++++++++++

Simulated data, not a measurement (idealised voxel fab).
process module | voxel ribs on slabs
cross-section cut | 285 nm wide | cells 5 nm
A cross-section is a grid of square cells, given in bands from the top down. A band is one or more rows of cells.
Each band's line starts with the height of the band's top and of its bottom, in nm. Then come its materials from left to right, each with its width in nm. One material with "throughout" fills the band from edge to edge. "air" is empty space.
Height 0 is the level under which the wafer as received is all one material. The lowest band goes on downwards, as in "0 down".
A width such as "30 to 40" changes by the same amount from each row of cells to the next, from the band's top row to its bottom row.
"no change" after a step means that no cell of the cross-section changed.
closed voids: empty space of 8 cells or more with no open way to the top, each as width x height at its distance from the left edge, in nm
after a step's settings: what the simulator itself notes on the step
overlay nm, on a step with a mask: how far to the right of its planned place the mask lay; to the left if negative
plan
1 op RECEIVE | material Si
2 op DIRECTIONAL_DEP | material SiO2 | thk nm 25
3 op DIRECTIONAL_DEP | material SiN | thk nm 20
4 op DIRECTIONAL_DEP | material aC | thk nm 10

++++++++++

Work task
The entries above hold the needed span. Transcribe exactly the lines from the one with "closed voids: empty" to the one with "3 op DIRECTIONAL_DEP", both included.

Response area
closed voids: empty space of 8 cells or more with no open way to the top, each as width x height at its distance from the left edge, in nm
after a step's settings: what the simulator itself notes on the step
overlay nm, on a step with a mask: how far to the right of its planned place the mask lay; to the left if negative
plan
1 op RECEIVE | material Si
2 op DIRECTIONAL_DEP | material SiO2 | thk nm 25
3 op DIRECTIONAL_DEP | material SiN | thk nm 20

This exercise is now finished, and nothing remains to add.